ENTRIES SUPPLIED:
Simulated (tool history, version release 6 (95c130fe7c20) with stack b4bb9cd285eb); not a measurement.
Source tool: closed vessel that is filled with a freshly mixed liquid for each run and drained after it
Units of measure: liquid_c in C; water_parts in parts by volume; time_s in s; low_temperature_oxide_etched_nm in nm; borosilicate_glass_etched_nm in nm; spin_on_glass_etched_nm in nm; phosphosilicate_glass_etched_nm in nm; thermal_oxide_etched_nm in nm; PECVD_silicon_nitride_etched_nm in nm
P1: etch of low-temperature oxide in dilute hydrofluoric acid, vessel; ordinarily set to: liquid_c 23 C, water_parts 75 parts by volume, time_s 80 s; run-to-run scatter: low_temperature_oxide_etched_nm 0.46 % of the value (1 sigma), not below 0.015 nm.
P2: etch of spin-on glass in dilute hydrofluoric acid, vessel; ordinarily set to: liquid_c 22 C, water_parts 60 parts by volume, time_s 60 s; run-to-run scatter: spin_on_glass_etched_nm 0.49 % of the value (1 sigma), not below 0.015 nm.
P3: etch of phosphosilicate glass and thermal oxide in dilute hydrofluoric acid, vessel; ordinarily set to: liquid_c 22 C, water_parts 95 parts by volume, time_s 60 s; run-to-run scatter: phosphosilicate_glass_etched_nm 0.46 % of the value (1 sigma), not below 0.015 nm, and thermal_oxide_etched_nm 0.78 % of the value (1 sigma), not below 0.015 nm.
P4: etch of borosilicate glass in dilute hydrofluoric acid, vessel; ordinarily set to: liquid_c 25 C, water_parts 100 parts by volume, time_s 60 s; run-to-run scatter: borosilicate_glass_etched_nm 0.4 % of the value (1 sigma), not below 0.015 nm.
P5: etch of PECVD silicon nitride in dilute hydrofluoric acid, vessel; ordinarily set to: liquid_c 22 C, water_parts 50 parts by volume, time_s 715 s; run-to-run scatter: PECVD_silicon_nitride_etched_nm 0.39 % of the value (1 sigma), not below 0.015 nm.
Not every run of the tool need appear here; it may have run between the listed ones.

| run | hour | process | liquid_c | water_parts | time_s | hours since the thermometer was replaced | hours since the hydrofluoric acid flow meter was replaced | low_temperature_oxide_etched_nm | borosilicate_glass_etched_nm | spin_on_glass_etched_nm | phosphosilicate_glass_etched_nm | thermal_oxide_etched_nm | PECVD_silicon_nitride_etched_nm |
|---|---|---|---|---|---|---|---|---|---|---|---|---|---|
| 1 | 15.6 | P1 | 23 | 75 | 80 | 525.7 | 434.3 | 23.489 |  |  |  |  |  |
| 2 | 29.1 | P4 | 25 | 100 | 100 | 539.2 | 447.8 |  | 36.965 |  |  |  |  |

ACTIVITY:
Output must consist only of the listing's lines from the first through the line with "thermal_oxide_etched_nm | PECVD_silicon_nitride_etched_nm |", reproduced word for word.

ANSWER AREA:
Simulated (tool history, version release 6 (95c130fe7c20) with stack b4bb9cd285eb); not a measurement.
Source tool: closed vessel that is filled with a freshly mixed liquid for each run and drained after it
Units of measure: liquid_c in C; water_parts in parts by volume; time_s in s; low_temperature_oxide_etched_nm in nm; borosilicate_glass_etched_nm in nm; spin_on_glass_etched_nm in nm; phosphosilicate_glass_etched_nm in nm; thermal_oxide_etched_nm in nm; PECVD_silicon_nitride_etched_nm in nm
P1: etch of low-temperature oxide in dilute hydrofluoric acid, vessel; ordinarily set to: liquid_c 23 C, water_parts 75 parts by volume, time_s 80 s; run-to-run scatter: low_temperature_oxide_etched_nm 0.46 % of the value (1 sigma), not below 0.015 nm.
P2: etch of spin-on glass in dilute hydrofluoric acid, vessel; ordinarily set to: liquid_c 22 C, water_parts 60 parts by volume, time_s 60 s; run-to-run scatter: spin_on_glass_etched_nm 0.49 % of the value (1 sigma), not below 0.015 nm.
P3: etch of phosphosilicate glass and thermal oxide in dilute hydrofluoric acid, vessel; ordinarily set to: liquid_c 22 C, water_parts 95 parts by volume, time_s 60 s; run-to-run scatter: phosphosilicate_glass_etched_nm 0.46 % of the value (1 sigma), not below 0.015 nm, and thermal_oxide_etched_nm 0.78 % of the value (1 sigma), not below 0.015 nm.
P4: etch of borosilicate glass in dilute hydrofluoric acid, vessel; ordinarily set to: liquid_c 25 C, water_parts 100 parts by volume, time_s 60 s; run-to-run scatter: borosilicate_glass_etched_nm 0.4 % of the value (1 sigma), not below 0.015 nm.
P5: etch of PECVD silicon nitride in dilute hydrofluoric acid, vessel; ordinarily set to: liquid_c 22 C, water_parts 50 parts by volume, time_s 715 s; run-to-run scatter: PECVD_silicon_nitride_etched_nm 0.39 % of the value (1 sigma), not below 0.015 nm.
Not every run of the tool need appear here; it may have run between the listed ones.

| run | hour | process | liquid_c | water_parts | time_s | hours since the thermometer was replaced | hours since the hydrofluoric acid flow meter was replaced | low_temperature_oxide_etched_nm | borosilicate_glass_etched_nm | spin_on_glass_etched_nm | phosphosilicate_glass_etched_nm | thermal_oxide_etched_nm | PECVD_silicon_nitride_etched_nm |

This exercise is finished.